Assigned task = Write each entry out once more, please, precisely as shown.

Information provided =
== Segment start ==

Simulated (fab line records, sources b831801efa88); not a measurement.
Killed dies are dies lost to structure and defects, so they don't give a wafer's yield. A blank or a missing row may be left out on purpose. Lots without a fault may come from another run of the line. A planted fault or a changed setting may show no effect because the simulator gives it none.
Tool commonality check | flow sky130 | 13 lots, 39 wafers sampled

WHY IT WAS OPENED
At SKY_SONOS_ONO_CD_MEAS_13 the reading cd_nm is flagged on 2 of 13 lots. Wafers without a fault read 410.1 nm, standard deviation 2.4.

== Segment end ==

Your solution =
Simulated (fab line records, sources b831801efa88); not a measurement.
Killed dies are dies lost to structure and defects, so they don't give a wafer's yield. A blank or a missing row may be left out on purpose. Lots without a fault may come from another run of the line. A planted fault or a changed setting may show no effect because the simulator gives it none.
Tool commonality check | flow sky130 | 13 lots, 39 wafers sampled

WHY IT WAS OPENED
At SKY_SONOS_ONO_CD_MEAS_13 the reading cd_nm is flagged on 2 of 13 lots. Wafers without a fault read 410.1 nm, standard deviation 2.4.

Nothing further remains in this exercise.